WORK ORDER: Make a word-for-word copy of the entries below from their first line through the line with "S4: pressure of", and add nothing.

+ + + +

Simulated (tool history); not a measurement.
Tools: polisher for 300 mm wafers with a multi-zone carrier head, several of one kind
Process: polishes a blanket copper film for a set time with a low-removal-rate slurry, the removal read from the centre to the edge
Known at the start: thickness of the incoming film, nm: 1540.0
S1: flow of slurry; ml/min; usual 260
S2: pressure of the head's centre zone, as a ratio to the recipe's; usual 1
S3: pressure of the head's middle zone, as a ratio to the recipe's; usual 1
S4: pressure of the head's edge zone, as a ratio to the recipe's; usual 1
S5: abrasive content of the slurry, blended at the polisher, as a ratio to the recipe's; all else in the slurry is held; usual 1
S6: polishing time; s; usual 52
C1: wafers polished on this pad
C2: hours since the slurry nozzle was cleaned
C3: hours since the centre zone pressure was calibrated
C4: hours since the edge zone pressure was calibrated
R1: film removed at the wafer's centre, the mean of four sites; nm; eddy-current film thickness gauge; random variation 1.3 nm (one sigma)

+ + + +

ANSWER SECTION:
Simulated (tool history); not a measurement.
Tools: polisher for 300 mm wafers with a multi-zone carrier head, several of one kind
Process: polishes a blanket copper film for a set time with a low-removal-rate slurry, the removal read from the centre to the edge
Known at the start: thickness of the incoming film, nm: 1540.0
S1: flow of slurry; ml/min; usual 260
S2: pressure of the head's centre zone, as a ratio to the recipe's; usual 1
S3: pressure of the head's middle zone, as a ratio to the recipe's; usual 1
S4: pressure of the head's edge zone, as a ratio to the recipe's; usual 1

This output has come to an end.